▶ _Work item_: Where the records below show a line containing "7 PATTERN: tone", start copying; end with the line containing "### Delivered wafer", and copy it too.

▶ _Supplied data_:
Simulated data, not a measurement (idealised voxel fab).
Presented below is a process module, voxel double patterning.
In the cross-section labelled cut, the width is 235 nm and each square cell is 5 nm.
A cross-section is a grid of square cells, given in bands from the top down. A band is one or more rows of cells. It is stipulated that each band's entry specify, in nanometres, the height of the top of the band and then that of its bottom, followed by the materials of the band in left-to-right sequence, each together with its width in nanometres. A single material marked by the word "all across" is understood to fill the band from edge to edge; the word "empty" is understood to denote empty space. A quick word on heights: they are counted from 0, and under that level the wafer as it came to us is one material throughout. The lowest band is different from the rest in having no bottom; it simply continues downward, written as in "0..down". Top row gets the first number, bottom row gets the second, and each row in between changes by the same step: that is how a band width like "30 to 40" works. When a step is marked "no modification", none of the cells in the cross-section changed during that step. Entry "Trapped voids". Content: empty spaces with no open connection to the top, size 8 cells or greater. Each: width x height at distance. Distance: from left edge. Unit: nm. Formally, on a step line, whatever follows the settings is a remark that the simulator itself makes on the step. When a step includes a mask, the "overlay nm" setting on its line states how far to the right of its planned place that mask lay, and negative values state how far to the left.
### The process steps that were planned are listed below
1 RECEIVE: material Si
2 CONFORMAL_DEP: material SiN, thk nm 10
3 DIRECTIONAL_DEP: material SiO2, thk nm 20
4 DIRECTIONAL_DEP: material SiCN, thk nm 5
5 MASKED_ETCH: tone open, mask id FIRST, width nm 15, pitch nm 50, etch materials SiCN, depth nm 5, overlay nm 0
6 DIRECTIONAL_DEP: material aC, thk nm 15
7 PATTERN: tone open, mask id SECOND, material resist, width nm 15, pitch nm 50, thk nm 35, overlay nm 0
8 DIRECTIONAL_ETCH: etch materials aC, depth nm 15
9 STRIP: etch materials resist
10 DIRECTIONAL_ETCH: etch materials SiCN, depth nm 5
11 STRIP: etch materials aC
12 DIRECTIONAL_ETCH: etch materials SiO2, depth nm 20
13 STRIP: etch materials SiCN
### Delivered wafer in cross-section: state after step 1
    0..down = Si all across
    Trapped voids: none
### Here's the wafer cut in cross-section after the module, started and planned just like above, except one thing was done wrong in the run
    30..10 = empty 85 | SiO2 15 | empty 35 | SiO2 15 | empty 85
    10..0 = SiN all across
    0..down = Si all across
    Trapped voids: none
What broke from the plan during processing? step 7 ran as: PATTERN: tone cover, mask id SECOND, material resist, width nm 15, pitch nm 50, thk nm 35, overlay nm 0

▶ _Worked solution_:
7 PATTERN: tone open, mask id SECOND, material resist, width nm 15, pitch nm 50, thk nm 35, overlay nm 0
8 DIRECTIONAL_ETCH: etch materials aC, depth nm 15
9 STRIP: etch materials resist
10 DIRECTIONAL_ETCH: etch materials SiCN, depth nm 5
11 STRIP: etch materials aC
12 DIRECTIONAL_ETCH: etch materials SiO2, depth nm 20
13 STRIP: etch materials SiCN
### Delivered wafer in cross-section: state after step 1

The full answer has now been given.